**Requirement:** Look through the listing below and write out exactly the lines from the line with "Units used: slurry_flow" to the line with "This log may", both included, and no others.

**Records provided:**
· · · ·
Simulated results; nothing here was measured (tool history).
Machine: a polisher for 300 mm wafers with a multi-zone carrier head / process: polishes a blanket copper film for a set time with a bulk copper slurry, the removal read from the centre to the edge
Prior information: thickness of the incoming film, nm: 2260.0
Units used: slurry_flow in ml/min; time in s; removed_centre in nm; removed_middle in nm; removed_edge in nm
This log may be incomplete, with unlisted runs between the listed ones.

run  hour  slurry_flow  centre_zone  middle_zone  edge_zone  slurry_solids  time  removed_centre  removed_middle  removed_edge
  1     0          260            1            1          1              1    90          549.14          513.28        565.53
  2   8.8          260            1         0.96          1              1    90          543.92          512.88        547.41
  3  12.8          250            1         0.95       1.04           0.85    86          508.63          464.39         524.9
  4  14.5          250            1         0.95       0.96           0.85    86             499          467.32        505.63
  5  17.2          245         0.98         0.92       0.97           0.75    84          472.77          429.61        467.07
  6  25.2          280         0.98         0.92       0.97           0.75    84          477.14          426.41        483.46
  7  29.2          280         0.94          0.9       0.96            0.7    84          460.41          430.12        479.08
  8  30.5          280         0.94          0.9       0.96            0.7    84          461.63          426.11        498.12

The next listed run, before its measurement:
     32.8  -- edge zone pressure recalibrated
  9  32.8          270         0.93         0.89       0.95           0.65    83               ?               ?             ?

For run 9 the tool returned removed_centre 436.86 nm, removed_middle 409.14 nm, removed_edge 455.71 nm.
· · · ·

**Written response:**
Units used: slurry_flow in ml/min; time in s; removed_centre in nm; removed_middle in nm; removed_edge in nm
This log may be incomplete, with unlisted runs between the listed ones.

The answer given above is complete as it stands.